:: Data records ::
..........
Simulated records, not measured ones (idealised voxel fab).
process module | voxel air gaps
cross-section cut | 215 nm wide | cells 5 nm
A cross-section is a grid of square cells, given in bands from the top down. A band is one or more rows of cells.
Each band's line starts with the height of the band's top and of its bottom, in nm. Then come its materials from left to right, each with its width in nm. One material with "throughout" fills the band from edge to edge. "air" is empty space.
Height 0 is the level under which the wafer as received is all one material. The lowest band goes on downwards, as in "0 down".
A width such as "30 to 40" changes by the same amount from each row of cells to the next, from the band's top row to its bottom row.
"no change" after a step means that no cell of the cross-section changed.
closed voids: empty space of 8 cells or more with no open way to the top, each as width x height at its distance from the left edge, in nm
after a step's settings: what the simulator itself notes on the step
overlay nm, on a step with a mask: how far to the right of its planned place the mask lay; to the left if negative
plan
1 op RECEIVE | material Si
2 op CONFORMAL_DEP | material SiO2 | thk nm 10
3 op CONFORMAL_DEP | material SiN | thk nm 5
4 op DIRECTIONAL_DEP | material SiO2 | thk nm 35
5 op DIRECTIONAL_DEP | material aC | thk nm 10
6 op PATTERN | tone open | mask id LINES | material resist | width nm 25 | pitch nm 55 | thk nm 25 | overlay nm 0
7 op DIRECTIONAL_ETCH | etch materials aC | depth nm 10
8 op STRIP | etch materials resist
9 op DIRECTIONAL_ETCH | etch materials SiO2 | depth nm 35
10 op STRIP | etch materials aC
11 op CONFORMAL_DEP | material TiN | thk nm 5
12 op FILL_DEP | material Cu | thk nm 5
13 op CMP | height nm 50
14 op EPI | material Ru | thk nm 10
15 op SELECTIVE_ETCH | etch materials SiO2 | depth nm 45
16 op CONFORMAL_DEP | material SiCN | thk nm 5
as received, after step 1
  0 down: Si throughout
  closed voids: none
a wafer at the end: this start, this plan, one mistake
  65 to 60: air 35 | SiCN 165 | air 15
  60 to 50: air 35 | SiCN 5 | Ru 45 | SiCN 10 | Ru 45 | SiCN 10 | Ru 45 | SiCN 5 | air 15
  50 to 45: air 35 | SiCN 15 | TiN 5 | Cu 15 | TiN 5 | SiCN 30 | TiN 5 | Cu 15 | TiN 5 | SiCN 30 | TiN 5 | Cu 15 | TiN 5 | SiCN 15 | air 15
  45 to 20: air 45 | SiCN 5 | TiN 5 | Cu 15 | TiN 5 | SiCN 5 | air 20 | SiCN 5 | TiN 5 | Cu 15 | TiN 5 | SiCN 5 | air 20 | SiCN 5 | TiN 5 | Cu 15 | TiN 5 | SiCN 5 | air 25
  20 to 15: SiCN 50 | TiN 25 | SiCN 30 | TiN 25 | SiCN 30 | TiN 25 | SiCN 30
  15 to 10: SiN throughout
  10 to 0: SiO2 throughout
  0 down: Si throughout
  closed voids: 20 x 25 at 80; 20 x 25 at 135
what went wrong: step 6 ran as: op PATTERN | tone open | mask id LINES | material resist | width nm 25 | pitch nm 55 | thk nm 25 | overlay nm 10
..........

:: Assigned task ::
Look back at the entries above and repeat, unchanged, every line from the line holding "12 op FILL_DEP | material Cu | thk nm 5" through the line holding "45 to 20: air".

:: Worked solution ::
12 op FILL_DEP | material Cu | thk nm 5
13 op CMP | height nm 50
14 op EPI | material Ru | thk nm 10
15 op SELECTIVE_ETCH | etch materials SiO2 | depth nm 45
16 op CONFORMAL_DEP | material SiCN | thk nm 5
as received, after step 1
  0 down: Si throughout
  closed voids: none
a wafer at the end: this start, this plan, one mistake
  65 to 60: air 35 | SiCN 165 | air 15
  60 to 50: air 35 | SiCN 5 | Ru 45 | SiCN 10 | Ru 45 | SiCN 10 | Ru 45 | SiCN 5 | air 15
  50 to 45: air 35 | SiCN 15 | TiN 5 | Cu 15 | TiN 5 | SiCN 30 | TiN 5 | Cu 15 | TiN 5 | SiCN 30 | TiN 5 | Cu 15 | TiN 5 | SiCN 15 | air 15
  45 to 20: air 45 | SiCN 5 | TiN 5 | Cu 15 | TiN 5 | SiCN 5 | air 20 | SiCN 5 | TiN 5 | Cu 15 | TiN 5 | SiCN 5 | air 20 | SiCN 5 | TiN 5 | Cu 15 | TiN 5 | SiCN 5 | air 25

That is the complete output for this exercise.